__Requirement__.
The required output is the lines below from the line containing "5,22.475,300,154,30,4694,4694,97.27" to the line containing "14,83.821,300,193,30,5525,5525,98.41", inclusive, retyped exactly. No other lines belong in it.

__Stored data__.
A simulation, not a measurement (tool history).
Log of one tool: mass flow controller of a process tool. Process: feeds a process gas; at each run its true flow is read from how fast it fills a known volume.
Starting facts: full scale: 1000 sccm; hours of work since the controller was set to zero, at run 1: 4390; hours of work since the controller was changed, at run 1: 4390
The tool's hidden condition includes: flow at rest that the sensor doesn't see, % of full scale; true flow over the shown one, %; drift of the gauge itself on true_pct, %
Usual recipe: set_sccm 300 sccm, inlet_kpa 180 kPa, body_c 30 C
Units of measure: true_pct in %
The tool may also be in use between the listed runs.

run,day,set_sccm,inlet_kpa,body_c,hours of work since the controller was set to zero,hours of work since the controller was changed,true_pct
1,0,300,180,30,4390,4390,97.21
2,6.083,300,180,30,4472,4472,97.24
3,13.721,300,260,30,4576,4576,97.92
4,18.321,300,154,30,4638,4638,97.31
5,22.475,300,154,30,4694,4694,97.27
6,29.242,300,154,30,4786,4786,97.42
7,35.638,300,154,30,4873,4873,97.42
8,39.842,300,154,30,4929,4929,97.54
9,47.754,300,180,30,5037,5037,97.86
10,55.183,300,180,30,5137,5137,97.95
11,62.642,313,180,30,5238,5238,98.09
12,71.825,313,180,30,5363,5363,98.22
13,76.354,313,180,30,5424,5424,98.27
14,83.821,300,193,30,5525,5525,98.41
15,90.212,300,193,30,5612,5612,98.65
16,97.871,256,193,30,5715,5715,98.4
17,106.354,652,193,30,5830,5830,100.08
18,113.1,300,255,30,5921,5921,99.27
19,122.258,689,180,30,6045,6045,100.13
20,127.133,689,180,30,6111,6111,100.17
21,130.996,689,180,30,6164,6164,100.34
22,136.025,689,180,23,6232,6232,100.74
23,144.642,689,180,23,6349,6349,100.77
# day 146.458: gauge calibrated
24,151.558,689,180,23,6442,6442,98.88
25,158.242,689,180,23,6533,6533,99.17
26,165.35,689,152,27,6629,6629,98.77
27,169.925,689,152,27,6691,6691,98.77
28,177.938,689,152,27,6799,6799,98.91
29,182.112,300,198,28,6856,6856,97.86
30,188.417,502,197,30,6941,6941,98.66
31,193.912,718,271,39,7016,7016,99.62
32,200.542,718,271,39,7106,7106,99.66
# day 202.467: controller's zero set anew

__Solution__.
5,22.475,300,154,30,4694,4694,97.27
6,29.242,300,154,30,4786,4786,97.42
7,35.638,300,154,30,4873,4873,97.42
8,39.842,300,154,30,4929,4929,97.54
9,47.754,300,180,30,5037,5037,97.86
10,55.183,300,180,30,5137,5137,97.95
11,62.642,313,180,30,5238,5238,98.09
12,71.825,313,180,30,5363,5363,98.22
13,76.354,313,180,30,5424,5424,98.27
14,83.821,300,193,30,5525,5525,98.41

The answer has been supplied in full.